* **Required action**
Repeat exactly, please, the lines that begin at the start of the listing and end at the line holding "A sampling plan".

▽

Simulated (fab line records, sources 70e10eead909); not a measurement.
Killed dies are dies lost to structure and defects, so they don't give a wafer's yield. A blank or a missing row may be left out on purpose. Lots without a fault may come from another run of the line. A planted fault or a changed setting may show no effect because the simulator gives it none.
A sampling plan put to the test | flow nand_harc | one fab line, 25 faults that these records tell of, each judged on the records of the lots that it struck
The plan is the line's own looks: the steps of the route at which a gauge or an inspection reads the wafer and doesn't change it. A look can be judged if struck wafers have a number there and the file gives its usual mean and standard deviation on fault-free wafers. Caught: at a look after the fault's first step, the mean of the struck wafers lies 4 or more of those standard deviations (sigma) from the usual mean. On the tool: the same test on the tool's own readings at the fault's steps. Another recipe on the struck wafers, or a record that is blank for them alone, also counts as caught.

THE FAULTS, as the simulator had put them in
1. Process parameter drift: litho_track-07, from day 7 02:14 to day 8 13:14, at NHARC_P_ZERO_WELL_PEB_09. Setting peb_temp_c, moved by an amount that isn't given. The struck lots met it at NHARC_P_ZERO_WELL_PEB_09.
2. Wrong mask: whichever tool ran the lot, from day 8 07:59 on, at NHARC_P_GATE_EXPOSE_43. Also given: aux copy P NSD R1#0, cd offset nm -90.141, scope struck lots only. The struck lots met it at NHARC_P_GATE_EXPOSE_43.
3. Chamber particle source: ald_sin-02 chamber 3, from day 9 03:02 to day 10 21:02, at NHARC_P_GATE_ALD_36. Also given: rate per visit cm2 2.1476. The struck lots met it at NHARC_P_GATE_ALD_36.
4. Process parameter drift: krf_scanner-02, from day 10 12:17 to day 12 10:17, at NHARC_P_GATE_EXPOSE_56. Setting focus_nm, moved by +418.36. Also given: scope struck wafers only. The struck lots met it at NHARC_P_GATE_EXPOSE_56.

△

* **Written response**
Simulated (fab line records, sources 70e10eead909); not a measurement.
Killed dies are dies lost to structure and defects, so they don't give a wafer's yield. A blank or a missing row may be left out on purpose. Lots without a fault may come from another run of the line. A planted fault or a changed setting may show no effect because the simulator gives it none.
A sampling plan put to the test | flow nand_harc | one fab line, 25 faults that these records tell of, each judged on the records of the lots that it struck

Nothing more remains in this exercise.